REQUIREMENT:
Among the entries that follow, the required portion opens with the line containing "(*) after a" and closes with the line containing "(+) following a". Give that portion again exactly, and nothing else.

DATA SHOWN:
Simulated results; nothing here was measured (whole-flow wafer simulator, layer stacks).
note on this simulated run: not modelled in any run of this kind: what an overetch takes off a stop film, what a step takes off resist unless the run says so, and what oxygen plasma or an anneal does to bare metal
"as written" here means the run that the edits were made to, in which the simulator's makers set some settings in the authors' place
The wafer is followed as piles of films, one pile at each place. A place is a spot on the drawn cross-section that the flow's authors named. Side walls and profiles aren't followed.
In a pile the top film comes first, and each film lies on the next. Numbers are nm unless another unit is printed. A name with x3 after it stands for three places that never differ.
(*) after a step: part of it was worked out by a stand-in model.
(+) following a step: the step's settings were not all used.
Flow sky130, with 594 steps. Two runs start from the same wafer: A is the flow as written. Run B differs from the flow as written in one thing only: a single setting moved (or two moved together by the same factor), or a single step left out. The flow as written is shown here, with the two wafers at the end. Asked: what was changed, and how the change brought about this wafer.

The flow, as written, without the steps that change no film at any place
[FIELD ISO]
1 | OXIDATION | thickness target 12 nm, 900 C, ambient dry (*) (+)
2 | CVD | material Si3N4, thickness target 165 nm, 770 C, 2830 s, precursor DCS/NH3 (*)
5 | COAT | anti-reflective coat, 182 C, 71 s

WORKED SOLUTION:
(*) after a step: part of it was worked out by a stand-in model.
(+) following a step: the step's settings were not all used.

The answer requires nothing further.